● **ACTIVITY**:
Retype, exactly as they appear below, the lines between the line holding "field_l, v_sur, via_wl and 102 more" and the line holding "fault: +606.3 KrF resist (new film)", both ends included.

====================
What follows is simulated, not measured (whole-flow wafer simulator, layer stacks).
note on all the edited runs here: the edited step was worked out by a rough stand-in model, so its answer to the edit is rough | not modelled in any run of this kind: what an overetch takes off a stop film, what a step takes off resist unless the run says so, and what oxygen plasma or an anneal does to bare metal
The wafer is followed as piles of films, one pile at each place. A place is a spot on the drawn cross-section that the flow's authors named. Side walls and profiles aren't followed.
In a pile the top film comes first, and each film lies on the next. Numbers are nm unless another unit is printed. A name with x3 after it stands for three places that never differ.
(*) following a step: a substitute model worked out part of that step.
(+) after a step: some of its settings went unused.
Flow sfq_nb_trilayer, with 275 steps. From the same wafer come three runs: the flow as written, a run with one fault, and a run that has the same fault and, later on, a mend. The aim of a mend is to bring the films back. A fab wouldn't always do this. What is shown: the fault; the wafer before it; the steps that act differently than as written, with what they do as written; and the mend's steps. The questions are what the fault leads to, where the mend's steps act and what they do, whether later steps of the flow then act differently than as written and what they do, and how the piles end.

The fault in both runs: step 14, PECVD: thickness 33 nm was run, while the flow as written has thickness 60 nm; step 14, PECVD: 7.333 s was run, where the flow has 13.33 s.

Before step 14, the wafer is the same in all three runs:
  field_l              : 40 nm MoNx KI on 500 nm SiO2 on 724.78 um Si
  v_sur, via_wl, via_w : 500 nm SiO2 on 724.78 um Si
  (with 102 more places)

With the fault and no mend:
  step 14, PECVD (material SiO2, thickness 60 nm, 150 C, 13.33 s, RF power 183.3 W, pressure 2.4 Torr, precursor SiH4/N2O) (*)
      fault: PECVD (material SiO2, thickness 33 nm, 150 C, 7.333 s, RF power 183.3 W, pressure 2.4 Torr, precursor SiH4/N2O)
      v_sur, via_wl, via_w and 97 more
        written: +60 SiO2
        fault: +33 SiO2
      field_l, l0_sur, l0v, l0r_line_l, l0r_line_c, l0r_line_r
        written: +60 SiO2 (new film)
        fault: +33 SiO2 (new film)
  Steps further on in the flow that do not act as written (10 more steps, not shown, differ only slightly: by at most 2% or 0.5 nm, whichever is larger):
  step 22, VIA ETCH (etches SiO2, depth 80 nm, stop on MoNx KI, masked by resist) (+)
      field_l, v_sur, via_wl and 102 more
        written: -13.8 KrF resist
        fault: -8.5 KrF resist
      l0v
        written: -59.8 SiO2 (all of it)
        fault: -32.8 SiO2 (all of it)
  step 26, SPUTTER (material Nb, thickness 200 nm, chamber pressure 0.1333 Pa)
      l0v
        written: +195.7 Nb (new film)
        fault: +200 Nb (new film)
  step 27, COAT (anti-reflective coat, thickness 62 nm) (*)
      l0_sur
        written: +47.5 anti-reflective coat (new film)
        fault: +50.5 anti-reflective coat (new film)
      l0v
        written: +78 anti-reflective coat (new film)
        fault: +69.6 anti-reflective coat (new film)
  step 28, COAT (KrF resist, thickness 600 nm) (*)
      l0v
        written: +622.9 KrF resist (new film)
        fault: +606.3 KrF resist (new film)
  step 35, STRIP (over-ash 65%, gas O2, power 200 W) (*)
====================

● **WORKED SOLUTION**:
      field_l, v_sur, via_wl and 102 more
        written: -13.8 KrF resist
        fault: -8.5 KrF resist
      l0v
        written: -59.8 SiO2 (all of it)
        fault: -32.8 SiO2 (all of it)
  step 26, SPUTTER (material Nb, thickness 200 nm, chamber pressure 0.1333 Pa)
      l0v
        written: +195.7 Nb (new film)
        fault: +200 Nb (new film)
  step 27, COAT (anti-reflective coat, thickness 62 nm) (*)
      l0_sur
        written: +47.5 anti-reflective coat (new film)
        fault: +50.5 anti-reflective coat (new film)
      l0v
        written: +78 anti-reflective coat (new film)
        fault: +69.6 anti-reflective coat (new film)
  step 28, COAT (KrF resist, thickness 600 nm) (*)
      l0v
        written: +622.9 KrF resist (new film)
        fault: +606.3 KrF resist (new film)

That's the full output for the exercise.